**********
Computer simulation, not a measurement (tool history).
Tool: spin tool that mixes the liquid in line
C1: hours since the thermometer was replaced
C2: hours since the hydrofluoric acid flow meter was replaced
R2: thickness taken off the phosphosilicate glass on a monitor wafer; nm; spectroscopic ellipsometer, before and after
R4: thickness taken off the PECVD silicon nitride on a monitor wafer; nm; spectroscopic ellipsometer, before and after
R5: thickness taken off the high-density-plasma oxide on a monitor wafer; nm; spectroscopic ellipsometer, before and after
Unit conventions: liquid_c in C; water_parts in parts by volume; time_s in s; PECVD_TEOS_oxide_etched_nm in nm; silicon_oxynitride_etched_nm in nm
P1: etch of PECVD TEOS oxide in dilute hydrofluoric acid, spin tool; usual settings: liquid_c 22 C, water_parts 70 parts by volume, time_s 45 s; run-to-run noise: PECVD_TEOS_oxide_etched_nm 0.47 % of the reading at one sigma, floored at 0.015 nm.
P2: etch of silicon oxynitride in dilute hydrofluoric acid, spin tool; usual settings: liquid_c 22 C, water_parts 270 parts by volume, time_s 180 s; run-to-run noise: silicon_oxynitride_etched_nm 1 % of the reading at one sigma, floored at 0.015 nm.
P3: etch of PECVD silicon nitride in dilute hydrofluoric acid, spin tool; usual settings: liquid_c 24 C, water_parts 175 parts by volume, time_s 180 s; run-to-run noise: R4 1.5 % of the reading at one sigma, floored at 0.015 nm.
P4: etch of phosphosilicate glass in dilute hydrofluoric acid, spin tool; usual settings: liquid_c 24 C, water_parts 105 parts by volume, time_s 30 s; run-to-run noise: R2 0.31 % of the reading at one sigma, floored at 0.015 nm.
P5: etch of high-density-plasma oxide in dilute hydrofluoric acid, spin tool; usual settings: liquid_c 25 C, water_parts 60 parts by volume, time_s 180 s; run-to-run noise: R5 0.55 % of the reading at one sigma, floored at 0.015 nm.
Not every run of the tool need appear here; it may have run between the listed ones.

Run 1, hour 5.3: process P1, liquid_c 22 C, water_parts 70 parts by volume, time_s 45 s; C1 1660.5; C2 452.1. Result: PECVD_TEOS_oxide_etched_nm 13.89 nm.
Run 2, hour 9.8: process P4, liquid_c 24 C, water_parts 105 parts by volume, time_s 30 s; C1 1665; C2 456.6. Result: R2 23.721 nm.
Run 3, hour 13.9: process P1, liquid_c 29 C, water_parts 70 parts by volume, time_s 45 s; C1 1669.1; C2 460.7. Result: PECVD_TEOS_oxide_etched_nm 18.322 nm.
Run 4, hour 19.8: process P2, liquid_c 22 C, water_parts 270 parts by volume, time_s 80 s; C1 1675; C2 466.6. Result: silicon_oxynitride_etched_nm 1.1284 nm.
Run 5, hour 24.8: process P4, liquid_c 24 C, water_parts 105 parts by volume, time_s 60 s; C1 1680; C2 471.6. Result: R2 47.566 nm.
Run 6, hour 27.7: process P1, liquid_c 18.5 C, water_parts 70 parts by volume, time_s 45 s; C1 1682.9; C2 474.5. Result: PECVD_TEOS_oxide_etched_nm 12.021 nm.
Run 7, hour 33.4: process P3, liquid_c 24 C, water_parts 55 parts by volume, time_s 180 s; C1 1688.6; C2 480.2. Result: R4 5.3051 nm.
**********

Required action: For this task, write out exactly the lines of the entries above, starting at the line with "R5: thickness taken" and ending at the line with "Unit conventions: liquid_c", both included, and no others.

Written solution:
R5: thickness taken off the high-density-plasma oxide on a monitor wafer; nm; spectroscopic ellipsometer, before and after
Unit conventions: liquid_c in C; water_parts in parts by volume; time_s in s; PECVD_TEOS_oxide_etched_nm in nm; silicon_oxynitride_etched_nm in nm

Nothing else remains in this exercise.